========

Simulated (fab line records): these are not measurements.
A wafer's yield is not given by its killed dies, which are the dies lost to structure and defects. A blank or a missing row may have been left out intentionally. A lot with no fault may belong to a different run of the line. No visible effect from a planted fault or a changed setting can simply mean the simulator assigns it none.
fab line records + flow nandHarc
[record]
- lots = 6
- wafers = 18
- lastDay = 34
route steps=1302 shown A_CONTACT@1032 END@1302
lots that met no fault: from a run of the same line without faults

========

WORK REQUEST |
The material above should be returned exactly, in full.

EXERCISE ANSWER |
Simulated (fab line records): these are not measurements.
A wafer's yield is not given by its killed dies, which are the dies lost to structure and defects. A blank or a missing row may have been left out intentionally. A lot with no fault may belong to a different run of the line. No visible effect from a planted fault or a changed setting can simply mean the simulator assigns it none.
fab line records + flow nandHarc
[record]
- lots = 6
- wafers = 18
- lastDay = 34
route steps=1302 shown A_CONTACT@1032 END@1302
lots that met no fault: from a run of the same line without faults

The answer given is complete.